------------------------------------------------------------------------
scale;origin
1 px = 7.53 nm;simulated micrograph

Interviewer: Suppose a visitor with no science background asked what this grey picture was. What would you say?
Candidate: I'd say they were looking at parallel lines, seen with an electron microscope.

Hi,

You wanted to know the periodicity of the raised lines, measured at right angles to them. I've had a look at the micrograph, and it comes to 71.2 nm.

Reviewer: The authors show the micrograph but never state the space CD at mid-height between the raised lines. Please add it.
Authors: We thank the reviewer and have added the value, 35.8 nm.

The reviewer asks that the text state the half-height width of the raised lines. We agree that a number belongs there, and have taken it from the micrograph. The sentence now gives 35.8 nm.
------------------------------------------------------------------------

WORK REQUEST – Transcribe the listing above line for line, from the first line to the line containing "Authors: We thank", inclusive, with no other lines.

YOUR SOLUTION –
scale;origin
1 px = 7.53 nm;simulated micrograph

Interviewer: Suppose a visitor with no science background asked what this grey picture was. What would you say?
Candidate: I'd say they were looking at parallel lines, seen with an electron microscope.

Hi,

You wanted to know the periodicity of the raised lines, measured at right angles to them. I've had a look at the micrograph, and it comes to 71.2 nm.

Reviewer: The authors show the micrograph but never state the space CD at mid-height between the raised lines. Please add it.
Authors: We thank the reviewer and have added the value, 35.8 nm.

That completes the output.